====

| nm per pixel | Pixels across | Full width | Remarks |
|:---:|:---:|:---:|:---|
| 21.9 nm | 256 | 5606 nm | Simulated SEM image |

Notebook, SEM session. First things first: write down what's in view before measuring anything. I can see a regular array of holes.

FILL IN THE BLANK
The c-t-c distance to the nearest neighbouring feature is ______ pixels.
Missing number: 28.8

====

▶ _Work order_:
In the entries above, find the line with "Notebook, SEM session." and the line with "The c-t-c distance", then set down exactly those two and every line between them, nothing else.

▶ _Task solution_:
Notebook, SEM session. First things first: write down what's in view before measuring anything. I can see a regular array of holes.

FILL IN THE BLANK
The c-t-c distance to the nearest neighbouring feature is ______ pixels.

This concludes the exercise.